═══

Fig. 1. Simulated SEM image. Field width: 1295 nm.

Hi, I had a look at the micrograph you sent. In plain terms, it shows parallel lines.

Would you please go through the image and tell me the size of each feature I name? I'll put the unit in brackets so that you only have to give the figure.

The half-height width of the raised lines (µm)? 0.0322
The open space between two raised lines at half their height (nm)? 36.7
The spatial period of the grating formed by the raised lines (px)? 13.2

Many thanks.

═══

Referring to the material above, set down exactly the lines between the line with "Would you please" and the line with "The spatial period", inclusive, and no other lines.

Would you please go through the image and tell me the size of each feature I name? I'll put the unit in brackets so that you only have to give the figure.

The half-height width of the raised lines (µm)? 0.0322
The open space between two raised lines at half their height (nm)? 36.7
The spatial period of the grating formed by the raised lines (px)? 13.2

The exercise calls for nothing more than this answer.